For the records below, output each line exactly as it appears, from the first through the line with "69 | 5638.8 |".

.....
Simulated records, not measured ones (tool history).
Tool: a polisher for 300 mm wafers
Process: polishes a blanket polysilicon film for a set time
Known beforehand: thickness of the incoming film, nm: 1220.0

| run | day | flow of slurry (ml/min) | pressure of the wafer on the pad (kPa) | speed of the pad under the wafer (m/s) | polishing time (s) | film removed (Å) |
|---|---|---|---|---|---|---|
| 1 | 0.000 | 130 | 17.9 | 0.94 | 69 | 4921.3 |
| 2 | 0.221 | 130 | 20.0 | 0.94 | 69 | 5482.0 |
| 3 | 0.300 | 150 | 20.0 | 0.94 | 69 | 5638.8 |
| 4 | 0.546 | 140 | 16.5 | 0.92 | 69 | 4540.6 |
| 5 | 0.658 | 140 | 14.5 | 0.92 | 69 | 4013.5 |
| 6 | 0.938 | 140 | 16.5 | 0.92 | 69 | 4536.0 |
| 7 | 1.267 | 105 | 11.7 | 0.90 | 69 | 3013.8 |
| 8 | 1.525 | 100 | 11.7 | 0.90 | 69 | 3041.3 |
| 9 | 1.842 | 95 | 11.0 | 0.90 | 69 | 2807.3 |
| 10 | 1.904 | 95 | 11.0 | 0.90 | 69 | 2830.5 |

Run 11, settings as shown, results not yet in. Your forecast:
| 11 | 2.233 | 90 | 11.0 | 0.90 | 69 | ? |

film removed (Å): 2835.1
.....

Answer section:
Simulated records, not measured ones (tool history).
Tool: a polisher for 300 mm wafers
Process: polishes a blanket polysilicon film for a set time
Known beforehand: thickness of the incoming film, nm: 1220.0

| run | day | flow of slurry (ml/min) | pressure of the wafer on the pad (kPa) | speed of the pad under the wafer (m/s) | polishing time (s) | film removed (Å) |
|---|---|---|---|---|---|---|
| 1 | 0.000 | 130 | 17.9 | 0.94 | 69 | 4921.3 |
| 2 | 0.221 | 130 | 20.0 | 0.94 | 69 | 5482.0 |
| 3 | 0.300 | 150 | 20.0 | 0.94 | 69 | 5638.8 |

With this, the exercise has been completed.